- **Required action**: Extract every record, keeping each one exactly as it is.

- **Record set**:
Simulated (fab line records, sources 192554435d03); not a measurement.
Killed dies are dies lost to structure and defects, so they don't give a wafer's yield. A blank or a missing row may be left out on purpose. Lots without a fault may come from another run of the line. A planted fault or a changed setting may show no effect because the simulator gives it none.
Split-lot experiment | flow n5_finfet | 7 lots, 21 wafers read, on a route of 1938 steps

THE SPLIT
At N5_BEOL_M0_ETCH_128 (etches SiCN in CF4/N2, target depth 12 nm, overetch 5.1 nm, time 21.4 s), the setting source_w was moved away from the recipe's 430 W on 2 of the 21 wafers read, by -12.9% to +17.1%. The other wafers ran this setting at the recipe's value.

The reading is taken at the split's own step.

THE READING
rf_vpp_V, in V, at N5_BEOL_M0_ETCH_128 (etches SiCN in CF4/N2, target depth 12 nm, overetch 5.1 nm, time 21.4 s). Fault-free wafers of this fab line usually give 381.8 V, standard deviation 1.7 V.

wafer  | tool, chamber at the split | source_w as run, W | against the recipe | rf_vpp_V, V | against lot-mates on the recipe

- **Expected answer**:
Simulated (fab line records, sources 192554435d03); not a measurement.
Killed dies are dies lost to structure and defects, so they don't give a wafer's yield. A blank or a missing row may be left out on purpose. Lots without a fault may come from another run of the line. A planted fault or a changed setting may show no effect because the simulator gives it none.
Split-lot experiment | flow n5_finfet | 7 lots, 21 wafers read, on a route of 1938 steps

THE SPLIT
At N5_BEOL_M0_ETCH_128 (etches SiCN in CF4/N2, target depth 12 nm, overetch 5.1 nm, time 21.4 s), the setting source_w was moved away from the recipe's 430 W on 2 of the 21 wafers read, by -12.9% to +17.1%. The other wafers ran this setting at the recipe's value.

The reading is taken at the split's own step.

THE READING
rf_vpp_V, in V, at N5_BEOL_M0_ETCH_128 (etches SiCN in CF4/N2, target depth 12 nm, overetch 5.1 nm, time 21.4 s). Fault-free wafers of this fab line usually give 381.8 V, standard deviation 1.7 V.

wafer  | tool, chamber at the split | source_w as run, W | against the recipe | rf_vpp_V, V | against lot-mates on the recipe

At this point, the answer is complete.